▼▼▼

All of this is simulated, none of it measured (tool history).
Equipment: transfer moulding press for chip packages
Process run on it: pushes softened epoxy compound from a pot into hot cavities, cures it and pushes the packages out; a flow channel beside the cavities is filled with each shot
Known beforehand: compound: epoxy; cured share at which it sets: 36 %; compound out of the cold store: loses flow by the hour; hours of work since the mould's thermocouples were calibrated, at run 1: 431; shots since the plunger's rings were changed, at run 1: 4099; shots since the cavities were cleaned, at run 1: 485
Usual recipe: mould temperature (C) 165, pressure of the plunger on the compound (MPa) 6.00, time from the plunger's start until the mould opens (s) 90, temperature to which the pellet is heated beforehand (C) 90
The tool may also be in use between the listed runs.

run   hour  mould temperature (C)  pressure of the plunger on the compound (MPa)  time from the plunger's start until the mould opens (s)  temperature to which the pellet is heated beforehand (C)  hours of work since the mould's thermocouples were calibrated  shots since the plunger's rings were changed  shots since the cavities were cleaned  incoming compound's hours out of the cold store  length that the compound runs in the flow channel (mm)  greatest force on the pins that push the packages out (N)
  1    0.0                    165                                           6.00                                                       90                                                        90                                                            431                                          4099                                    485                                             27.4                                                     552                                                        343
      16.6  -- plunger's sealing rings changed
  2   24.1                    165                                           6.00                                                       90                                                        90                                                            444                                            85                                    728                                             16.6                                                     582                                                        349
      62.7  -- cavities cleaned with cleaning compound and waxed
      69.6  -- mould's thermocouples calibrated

▲▲▲

ASSIGNMENT: Whatever else the listing above holds, retype exactly only the lines from the one containing "Equipment: transfer moulding" to the one containing "packages out (N)", both ends kept.

EXERCISE OUTPUT:
Equipment: transfer moulding press for chip packages
Process run on it: pushes softened epoxy compound from a pot into hot cavities, cures it and pushes the packages out; a flow channel beside the cavities is filled with each shot
Known beforehand: compound: epoxy; cured share at which it sets: 36 %; compound out of the cold store: loses flow by the hour; hours of work since the mould's thermocouples were calibrated, at run 1: 431; shots since the plunger's rings were changed, at run 1: 4099; shots since the cavities were cleaned, at run 1: 485
Usual recipe: mould temperature (C) 165, pressure of the plunger on the compound (MPa) 6.00, time from the plunger's start until the mould opens (s) 90, temperature to which the pellet is heated beforehand (C) 90
The tool may also be in use between the listed runs.

run   hour  mould temperature (C)  pressure of the plunger on the compound (MPa)  time from the plunger's start until the mould opens (s)  temperature to which the pellet is heated beforehand (C)  hours of work since the mould's thermocouples were calibrated  shots since the plunger's rings were changed  shots since the cavities were cleaned  incoming compound's hours out of the cold store  length that the compound runs in the flow channel (mm)  greatest force on the pins that push the packages out (N)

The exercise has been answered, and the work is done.